_RECORD SET_
^^^^^^^^^^^^^^^^
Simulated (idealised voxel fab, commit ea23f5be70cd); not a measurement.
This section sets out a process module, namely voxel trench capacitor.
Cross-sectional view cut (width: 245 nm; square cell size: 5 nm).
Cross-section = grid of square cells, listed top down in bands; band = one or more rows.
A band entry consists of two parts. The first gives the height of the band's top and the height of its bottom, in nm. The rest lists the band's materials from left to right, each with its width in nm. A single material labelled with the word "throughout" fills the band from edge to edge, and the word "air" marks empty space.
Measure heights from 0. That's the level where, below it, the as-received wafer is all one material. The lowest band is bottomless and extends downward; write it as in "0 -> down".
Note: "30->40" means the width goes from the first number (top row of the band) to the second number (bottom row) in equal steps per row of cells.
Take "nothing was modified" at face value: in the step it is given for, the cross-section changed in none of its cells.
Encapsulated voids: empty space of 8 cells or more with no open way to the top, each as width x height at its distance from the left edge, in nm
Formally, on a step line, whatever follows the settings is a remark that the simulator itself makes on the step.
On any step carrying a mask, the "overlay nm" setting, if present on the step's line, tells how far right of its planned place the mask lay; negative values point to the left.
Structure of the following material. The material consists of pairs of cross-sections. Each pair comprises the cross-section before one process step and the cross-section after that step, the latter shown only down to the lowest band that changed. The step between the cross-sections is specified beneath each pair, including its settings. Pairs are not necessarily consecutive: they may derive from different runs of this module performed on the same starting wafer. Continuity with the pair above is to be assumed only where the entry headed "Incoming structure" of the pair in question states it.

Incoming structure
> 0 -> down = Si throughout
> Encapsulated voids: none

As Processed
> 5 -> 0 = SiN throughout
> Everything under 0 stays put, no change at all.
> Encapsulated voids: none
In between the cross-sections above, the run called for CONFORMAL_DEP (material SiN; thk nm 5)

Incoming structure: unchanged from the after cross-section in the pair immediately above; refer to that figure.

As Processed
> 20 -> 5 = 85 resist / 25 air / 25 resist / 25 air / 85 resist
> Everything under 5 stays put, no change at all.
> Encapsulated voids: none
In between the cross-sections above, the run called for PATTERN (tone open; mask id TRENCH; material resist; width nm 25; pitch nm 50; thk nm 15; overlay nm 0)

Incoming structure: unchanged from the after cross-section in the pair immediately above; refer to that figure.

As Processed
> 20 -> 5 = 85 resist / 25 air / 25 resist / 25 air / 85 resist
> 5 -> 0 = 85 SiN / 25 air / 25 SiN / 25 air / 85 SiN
^^^^^^^^^^^^^^^^

_WORK ITEM_
Using the data above, restate word for word the lines from its opening line through the line that contains "Cross-section = grid", and no more.

_RESPONSE_
Simulated (idealised voxel fab, commit ea23f5be70cd); not a measurement.
This section sets out a process module, namely voxel trench capacitor.
Cross-sectional view cut (width: 245 nm; square cell size: 5 nm).
Cross-section = grid of square cells, listed top down in bands; band = one or more rows.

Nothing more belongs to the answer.